**Extracted material**
________________
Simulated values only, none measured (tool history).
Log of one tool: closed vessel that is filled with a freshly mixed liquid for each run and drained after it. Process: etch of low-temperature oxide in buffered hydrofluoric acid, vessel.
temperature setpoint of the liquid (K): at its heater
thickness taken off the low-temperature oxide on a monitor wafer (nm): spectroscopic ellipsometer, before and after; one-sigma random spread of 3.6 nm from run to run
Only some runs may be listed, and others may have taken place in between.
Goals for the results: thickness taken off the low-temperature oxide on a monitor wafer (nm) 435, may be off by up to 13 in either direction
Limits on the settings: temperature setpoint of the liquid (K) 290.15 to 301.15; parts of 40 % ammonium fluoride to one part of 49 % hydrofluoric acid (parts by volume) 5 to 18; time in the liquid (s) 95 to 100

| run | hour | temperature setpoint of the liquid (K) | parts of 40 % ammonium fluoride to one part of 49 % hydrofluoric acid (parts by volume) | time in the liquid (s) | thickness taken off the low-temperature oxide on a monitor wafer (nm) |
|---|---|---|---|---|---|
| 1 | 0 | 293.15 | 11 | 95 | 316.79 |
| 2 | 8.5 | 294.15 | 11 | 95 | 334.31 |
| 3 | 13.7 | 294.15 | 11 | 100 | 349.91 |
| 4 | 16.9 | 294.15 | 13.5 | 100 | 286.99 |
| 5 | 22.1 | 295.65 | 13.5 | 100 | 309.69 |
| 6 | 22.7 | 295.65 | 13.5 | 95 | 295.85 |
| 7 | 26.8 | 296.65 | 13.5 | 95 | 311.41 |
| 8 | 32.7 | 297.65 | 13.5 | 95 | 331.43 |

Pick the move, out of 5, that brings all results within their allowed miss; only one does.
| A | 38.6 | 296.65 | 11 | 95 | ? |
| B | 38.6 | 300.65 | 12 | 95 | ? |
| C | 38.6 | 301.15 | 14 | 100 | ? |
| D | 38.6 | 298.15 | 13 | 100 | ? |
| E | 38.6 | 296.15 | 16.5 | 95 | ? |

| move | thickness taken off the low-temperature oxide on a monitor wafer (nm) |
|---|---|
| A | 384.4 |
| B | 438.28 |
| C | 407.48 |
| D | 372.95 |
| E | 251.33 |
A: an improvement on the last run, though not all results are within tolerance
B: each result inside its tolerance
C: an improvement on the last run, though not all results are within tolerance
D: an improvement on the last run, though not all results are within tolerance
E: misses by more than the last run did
________________

**Assignment**
The response must repeat exactly the lines from the top of the material through the line containing "D | 372.95 |", both included, with no other output.

**Your response**
Simulated values only, none measured (tool history).
Log of one tool: closed vessel that is filled with a freshly mixed liquid for each run and drained after it. Process: etch of low-temperature oxide in buffered hydrofluoric acid, vessel.
temperature setpoint of the liquid (K): at its heater
thickness taken off the low-temperature oxide on a monitor wafer (nm): spectroscopic ellipsometer, before and after; one-sigma random spread of 3.6 nm from run to run
Only some runs may be listed, and others may have taken place in between.
Goals for the results: thickness taken off the low-temperature oxide on a monitor wafer (nm) 435, may be off by up to 13 in either direction
Limits on the settings: temperature setpoint of the liquid (K) 290.15 to 301.15; parts of 40 % ammonium fluoride to one part of 49 % hydrofluoric acid (parts by volume) 5 to 18; time in the liquid (s) 95 to 100

| run | hour | temperature setpoint of the liquid (K) | parts of 40 % ammonium fluoride to one part of 49 % hydrofluoric acid (parts by volume) | time in the liquid (s) | thickness taken off the low-temperature oxide on a monitor wafer (nm) |
|---|---|---|---|---|---|
| 1 | 0 | 293.15 | 11 | 95 | 316.79 |
| 2 | 8.5 | 294.15 | 11 | 95 | 334.31 |
| 3 | 13.7 | 294.15 | 11 | 100 | 349.91 |
| 4 | 16.9 | 294.15 | 13.5 | 100 | 286.99 |
| 5 | 22.1 | 295.65 | 13.5 | 100 | 309.69 |
| 6 | 22.7 | 295.65 | 13.5 | 95 | 295.85 |
| 7 | 26.8 | 296.65 | 13.5 | 95 | 311.41 |
| 8 | 32.7 | 297.65 | 13.5 | 95 | 331.43 |

Pick the move, out of 5, that brings all results within their allowed miss; only one does.
| A | 38.6 | 296.65 | 11 | 95 | ? |
| B | 38.6 | 300.65 | 12 | 95 | ? |
| C | 38.6 | 301.15 | 14 | 100 | ? |
| D | 38.6 | 298.15 | 13 | 100 | ? |
| E | 38.6 | 296.15 | 16.5 | 95 | ? |

| move | thickness taken off the low-temperature oxide on a monitor wafer (nm) |
|---|---|
| A | 384.4 |
| B | 438.28 |
| C | 407.48 |
| D | 372.95 |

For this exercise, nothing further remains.